Activity — Please output the whole listing below exactly as it is.

Data extracts —
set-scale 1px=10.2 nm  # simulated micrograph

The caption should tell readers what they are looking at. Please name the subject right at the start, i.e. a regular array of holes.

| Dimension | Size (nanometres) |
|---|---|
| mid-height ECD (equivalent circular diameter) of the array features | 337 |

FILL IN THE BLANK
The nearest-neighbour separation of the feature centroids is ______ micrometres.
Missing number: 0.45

Reply —
set-scale 1px=10.2 nm  # simulated micrograph

The caption should tell readers what they are looking at. Please name the subject right at the start, i.e. a regular array of holes.

| Dimension | Size (nanometres) |
|---|---|
| mid-height ECD (equivalent circular diameter) of the array features | 337 |

FILL IN THE BLANK
The nearest-neighbour separation of the feature centroids is ______ micrometres.
Missing number: 0.45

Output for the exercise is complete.